> _TASK ITEM_:
Repeat exactly what appears from the opening line of the listing to the line with "run 5 day=0.767", inclusive.

DATA RECORDS below:
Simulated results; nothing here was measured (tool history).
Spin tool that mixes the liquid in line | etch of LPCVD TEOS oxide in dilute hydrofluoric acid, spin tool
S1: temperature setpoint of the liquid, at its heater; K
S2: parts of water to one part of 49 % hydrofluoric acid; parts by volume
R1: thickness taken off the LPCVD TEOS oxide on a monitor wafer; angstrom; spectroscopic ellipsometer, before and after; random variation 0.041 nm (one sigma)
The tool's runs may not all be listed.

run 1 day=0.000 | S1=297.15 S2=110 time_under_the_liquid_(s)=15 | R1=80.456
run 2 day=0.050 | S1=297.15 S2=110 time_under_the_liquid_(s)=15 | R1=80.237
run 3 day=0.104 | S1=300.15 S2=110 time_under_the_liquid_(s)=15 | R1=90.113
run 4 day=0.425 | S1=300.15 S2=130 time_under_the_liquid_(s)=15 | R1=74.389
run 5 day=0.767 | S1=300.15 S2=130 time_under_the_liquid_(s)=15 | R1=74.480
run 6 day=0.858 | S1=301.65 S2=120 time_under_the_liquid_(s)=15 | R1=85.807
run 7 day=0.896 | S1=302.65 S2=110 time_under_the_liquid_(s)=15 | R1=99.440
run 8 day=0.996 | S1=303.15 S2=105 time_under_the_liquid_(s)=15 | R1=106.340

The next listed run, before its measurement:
End of DATA RECORDS.

> _EXPECTED ANSWER_:
Simulated results; nothing here was measured (tool history).
Spin tool that mixes the liquid in line | etch of LPCVD TEOS oxide in dilute hydrofluoric acid, spin tool
S1: temperature setpoint of the liquid, at its heater; K
S2: parts of water to one part of 49 % hydrofluoric acid; parts by volume
R1: thickness taken off the LPCVD TEOS oxide on a monitor wafer; angstrom; spectroscopic ellipsometer, before and after; random variation 0.041 nm (one sigma)
The tool's runs may not all be listed.

run 1 day=0.000 | S1=297.15 S2=110 time_under_the_liquid_(s)=15 | R1=80.456
run 2 day=0.050 | S1=297.15 S2=110 time_under_the_liquid_(s)=15 | R1=80.237
run 3 day=0.104 | S1=300.15 S2=110 time_under_the_liquid_(s)=15 | R1=90.113
run 4 day=0.425 | S1=300.15 S2=130 time_under_the_liquid_(s)=15 | R1=74.389
run 5 day=0.767 | S1=300.15 S2=130 time_under_the_liquid_(s)=15 | R1=74.480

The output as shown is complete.